-------------------------

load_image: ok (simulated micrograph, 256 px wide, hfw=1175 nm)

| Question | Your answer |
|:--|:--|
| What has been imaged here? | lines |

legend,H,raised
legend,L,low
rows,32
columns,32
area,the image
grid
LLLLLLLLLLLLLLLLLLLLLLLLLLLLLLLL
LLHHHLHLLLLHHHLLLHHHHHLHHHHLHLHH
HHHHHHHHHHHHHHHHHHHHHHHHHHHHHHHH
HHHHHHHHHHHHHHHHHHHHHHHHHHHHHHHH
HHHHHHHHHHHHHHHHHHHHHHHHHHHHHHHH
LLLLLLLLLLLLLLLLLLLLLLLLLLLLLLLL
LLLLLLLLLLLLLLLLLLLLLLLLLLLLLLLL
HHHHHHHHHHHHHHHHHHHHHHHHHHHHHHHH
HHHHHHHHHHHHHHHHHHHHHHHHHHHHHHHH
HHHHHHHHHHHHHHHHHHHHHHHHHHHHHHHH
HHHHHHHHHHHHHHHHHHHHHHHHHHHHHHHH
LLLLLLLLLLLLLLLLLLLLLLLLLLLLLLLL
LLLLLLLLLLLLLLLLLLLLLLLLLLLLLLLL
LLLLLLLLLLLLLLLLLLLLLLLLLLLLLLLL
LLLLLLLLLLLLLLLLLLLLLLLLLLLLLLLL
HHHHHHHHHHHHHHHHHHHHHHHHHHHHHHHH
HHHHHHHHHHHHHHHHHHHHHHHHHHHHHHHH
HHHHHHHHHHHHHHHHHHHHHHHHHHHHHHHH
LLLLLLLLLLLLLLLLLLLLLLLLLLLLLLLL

-------------------------

◆ **WORK TASK**: Write each line of the data above out again without altering a word.

◆ **WRITTEN REPLY**:
load_image: ok (simulated micrograph, 256 px wide, hfw=1175 nm)

| Question | Your answer |
|:--|:--|
| What has been imaged here? | lines |

legend,H,raised
legend,L,low
rows,32
columns,32
area,the image
grid
LLLLLLLLLLLLLLLLLLLLLLLLLLLLLLLL
LLHHHLHLLLLHHHLLLHHHHHLHHHHLHLHH
HHHHHHHHHHHHHHHHHHHHHHHHHHHHHHHH
HHHHHHHHHHHHHHHHHHHHHHHHHHHHHHHH
HHHHHHHHHHHHHHHHHHHHHHHHHHHHHHHH
LLLLLLLLLLLLLLLLLLLLLLLLLLLLLLLL
LLLLLLLLLLLLLLLLLLLLLLLLLLLLLLLL
HHHHHHHHHHHHHHHHHHHHHHHHHHHHHHHH
HHHHHHHHHHHHHHHHHHHHHHHHHHHHHHHH
HHHHHHHHHHHHHHHHHHHHHHHHHHHHHHHH
HHHHHHHHHHHHHHHHHHHHHHHHHHHHHHHH
LLLLLLLLLLLLLLLLLLLLLLLLLLLLLLLL
LLLLLLLLLLLLLLLLLLLLLLLLLLLLLLLL
LLLLLLLLLLLLLLLLLLLLLLLLLLLLLLLL
LLLLLLLLLLLLLLLLLLLLLLLLLLLLLLLL
HHHHHHHHHHHHHHHHHHHHHHHHHHHHHHHH
HHHHHHHHHHHHHHHHHHHHHHHHHHHHHHHH
HHHHHHHHHHHHHHHHHHHHHHHHHHHHHHHH
LLLLLLLLLLLLLLLLLLLLLLLLLLLLLLLL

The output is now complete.